== Information given ==

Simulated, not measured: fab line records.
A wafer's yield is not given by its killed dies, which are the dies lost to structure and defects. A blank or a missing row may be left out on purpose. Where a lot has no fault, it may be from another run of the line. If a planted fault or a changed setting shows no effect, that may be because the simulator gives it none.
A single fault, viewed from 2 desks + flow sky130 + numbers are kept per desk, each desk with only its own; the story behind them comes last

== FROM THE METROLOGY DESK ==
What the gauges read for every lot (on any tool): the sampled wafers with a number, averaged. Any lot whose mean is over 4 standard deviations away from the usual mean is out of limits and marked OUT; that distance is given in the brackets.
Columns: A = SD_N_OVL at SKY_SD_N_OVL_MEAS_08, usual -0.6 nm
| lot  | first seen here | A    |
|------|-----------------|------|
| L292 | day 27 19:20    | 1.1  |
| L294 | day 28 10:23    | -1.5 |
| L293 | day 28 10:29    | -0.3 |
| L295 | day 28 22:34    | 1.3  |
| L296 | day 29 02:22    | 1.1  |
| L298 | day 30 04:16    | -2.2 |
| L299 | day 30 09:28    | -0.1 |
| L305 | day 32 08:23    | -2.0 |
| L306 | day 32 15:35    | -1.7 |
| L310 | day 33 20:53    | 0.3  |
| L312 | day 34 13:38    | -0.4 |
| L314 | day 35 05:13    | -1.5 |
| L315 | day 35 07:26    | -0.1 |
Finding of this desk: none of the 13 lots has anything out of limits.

===

Required action — The material above needs to be copied out in full, exactly as given.

Problem solution —
Simulated, not measured: fab line records.
A wafer's yield is not given by its killed dies, which are the dies lost to structure and defects. A blank or a missing row may be left out on purpose. Where a lot has no fault, it may be from another run of the line. If a planted fault or a changed setting shows no effect, that may be because the simulator gives it none.
A single fault, viewed from 2 desks + flow sky130 + numbers are kept per desk, each desk with only its own; the story behind them comes last

== FROM THE METROLOGY DESK ==
What the gauges read for every lot (on any tool): the sampled wafers with a number, averaged. Any lot whose mean is over 4 standard deviations away from the usual mean is out of limits and marked OUT; that distance is given in the brackets.
Columns: A = SD_N_OVL at SKY_SD_N_OVL_MEAS_08, usual -0.6 nm
| lot  | first seen here | A    |
|------|-----------------|------|
| L292 | day 27 19:20    | 1.1  |
| L294 | day 28 10:23    | -1.5 |
| L293 | day 28 10:29    | -0.3 |
| L295 | day 28 22:34    | 1.3  |
| L296 | day 29 02:22    | 1.1  |
| L298 | day 30 04:16    | -2.2 |
| L299 | day 30 09:28    | -0.1 |
| L305 | day 32 08:23    | -2.0 |
| L306 | day 32 15:35    | -1.7 |
| L310 | day 33 20:53    | 0.3  |
| L312 | day 34 13:38    | -0.4 |
| L314 | day 35 05:13    | -1.5 |
| L315 | day 35 07:26    | -0.1 |
Finding of this desk: none of the 13 lots has anything out of limits.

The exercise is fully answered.